Source data:
|---|
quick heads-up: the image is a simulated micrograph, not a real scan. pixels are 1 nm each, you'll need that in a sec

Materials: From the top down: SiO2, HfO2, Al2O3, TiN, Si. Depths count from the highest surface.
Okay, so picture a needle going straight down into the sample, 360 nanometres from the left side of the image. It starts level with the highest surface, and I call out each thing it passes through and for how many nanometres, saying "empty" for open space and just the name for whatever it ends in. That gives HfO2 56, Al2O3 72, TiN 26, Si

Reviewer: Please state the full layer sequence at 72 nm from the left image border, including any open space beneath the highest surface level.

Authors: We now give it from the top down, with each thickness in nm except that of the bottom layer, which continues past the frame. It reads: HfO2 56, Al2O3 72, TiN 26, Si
|---|

What you return must be an exact retyping of the lines above starting at the line with "Materials: From the" and ending at the line with "Reviewer: Please state", and nothing besides.

Materials: From the top down: SiO2, HfO2, Al2O3, TiN, Si. Depths count from the highest surface.
Okay, so picture a needle going straight down into the sample, 360 nanometres from the left side of the image. It starts level with the highest surface, and I call out each thing it passes through and for how many nanometres, saying "empty" for open space and just the name for whatever it ends in. That gives HfO2 56, Al2O3 72, TiN 26, Si

Reviewer: Please state the full layer sequence at 72 nm from the left image border, including any open space beneath the highest surface level.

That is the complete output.